......

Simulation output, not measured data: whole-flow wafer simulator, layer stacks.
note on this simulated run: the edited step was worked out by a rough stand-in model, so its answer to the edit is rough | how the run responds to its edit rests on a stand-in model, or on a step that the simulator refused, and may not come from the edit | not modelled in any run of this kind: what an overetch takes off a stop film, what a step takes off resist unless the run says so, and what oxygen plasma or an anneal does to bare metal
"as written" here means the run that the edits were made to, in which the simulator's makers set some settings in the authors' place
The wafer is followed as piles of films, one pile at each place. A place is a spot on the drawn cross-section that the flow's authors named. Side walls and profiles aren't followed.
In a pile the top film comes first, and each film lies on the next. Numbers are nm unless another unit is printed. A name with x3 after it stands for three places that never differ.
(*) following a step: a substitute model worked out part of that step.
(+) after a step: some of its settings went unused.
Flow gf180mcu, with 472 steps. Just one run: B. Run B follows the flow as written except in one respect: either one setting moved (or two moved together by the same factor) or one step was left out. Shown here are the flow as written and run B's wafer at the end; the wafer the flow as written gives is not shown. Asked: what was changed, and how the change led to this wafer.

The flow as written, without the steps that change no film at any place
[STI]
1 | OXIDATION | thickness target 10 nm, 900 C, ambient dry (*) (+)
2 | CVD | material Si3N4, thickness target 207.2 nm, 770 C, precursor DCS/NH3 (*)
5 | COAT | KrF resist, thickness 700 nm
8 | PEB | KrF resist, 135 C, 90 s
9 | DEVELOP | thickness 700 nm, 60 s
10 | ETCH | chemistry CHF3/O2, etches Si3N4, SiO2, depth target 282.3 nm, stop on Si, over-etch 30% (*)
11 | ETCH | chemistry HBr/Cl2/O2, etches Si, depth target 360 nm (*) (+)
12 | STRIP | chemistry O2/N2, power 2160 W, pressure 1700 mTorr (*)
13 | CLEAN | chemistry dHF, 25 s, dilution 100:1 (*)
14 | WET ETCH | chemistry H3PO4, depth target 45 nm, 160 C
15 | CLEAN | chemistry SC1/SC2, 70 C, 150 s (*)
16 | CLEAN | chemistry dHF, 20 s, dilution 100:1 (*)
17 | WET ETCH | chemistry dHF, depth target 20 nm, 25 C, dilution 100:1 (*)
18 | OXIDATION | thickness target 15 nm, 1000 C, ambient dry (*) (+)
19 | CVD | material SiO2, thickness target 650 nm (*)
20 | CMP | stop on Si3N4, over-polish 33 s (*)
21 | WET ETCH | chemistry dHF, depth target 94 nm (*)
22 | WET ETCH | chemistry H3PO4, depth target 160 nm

......

**Task item**.
Give back exactly the lines of the listing above that run from the line with "16 | CLEAN |" to the line with "21 | WET ETCH", inclusive.

**Answer section**.
16 | CLEAN | chemistry dHF, 20 s, dilution 100:1 (*)
17 | WET ETCH | chemistry dHF, depth target 20 nm, 25 C, dilution 100:1 (*)
18 | OXIDATION | thickness target 15 nm, 1000 C, ambient dry (*) (+)
19 | CVD | material SiO2, thickness target 650 nm (*)
20 | CMP | stop on Si3N4, over-polish 33 s (*)
21 | WET ETCH | chemistry dHF, depth target 94 nm (*)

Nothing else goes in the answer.